[Opening Entries provided section]
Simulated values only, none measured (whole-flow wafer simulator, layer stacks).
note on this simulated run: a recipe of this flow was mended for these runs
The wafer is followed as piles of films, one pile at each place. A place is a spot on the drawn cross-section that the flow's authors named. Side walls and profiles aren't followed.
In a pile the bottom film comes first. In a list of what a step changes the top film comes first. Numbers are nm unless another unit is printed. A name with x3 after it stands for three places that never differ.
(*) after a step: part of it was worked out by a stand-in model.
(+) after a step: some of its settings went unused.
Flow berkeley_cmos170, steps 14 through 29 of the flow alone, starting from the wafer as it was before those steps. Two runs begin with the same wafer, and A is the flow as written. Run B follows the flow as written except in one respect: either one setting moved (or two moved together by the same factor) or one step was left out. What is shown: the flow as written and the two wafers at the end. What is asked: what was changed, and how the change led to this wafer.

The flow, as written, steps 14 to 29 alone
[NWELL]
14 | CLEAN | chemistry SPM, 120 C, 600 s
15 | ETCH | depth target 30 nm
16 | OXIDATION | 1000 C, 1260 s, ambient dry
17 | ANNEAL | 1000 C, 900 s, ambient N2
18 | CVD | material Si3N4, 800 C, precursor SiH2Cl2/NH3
[Closing Entries provided section]

**Assigned task**
Look above and return each line of the records exactly, from the very first through the line with "17 | ANNEAL | 1000 C, 900 s, ambient N2", both included.

**Answer section**
Simulated values only, none measured (whole-flow wafer simulator, layer stacks).
note on this simulated run: a recipe of this flow was mended for these runs
The wafer is followed as piles of films, one pile at each place. A place is a spot on the drawn cross-section that the flow's authors named. Side walls and profiles aren't followed.
In a pile the bottom film comes first. In a list of what a step changes the top film comes first. Numbers are nm unless another unit is printed. A name with x3 after it stands for three places that never differ.
(*) after a step: part of it was worked out by a stand-in model.
(+) after a step: some of its settings went unused.
Flow berkeley_cmos170, steps 14 through 29 of the flow alone, starting from the wafer as it was before those steps. Two runs begin with the same wafer, and A is the flow as written. Run B follows the flow as written except in one respect: either one setting moved (or two moved together by the same factor) or one step was left out. What is shown: the flow as written and the two wafers at the end. What is asked: what was changed, and how the change led to this wafer.

The flow, as written, steps 14 to 29 alone
[NWELL]
14 | CLEAN | chemistry SPM, 120 C, 600 s
15 | ETCH | depth target 30 nm
16 | OXIDATION | 1000 C, 1260 s, ambient dry
17 | ANNEAL | 1000 C, 900 s, ambient N2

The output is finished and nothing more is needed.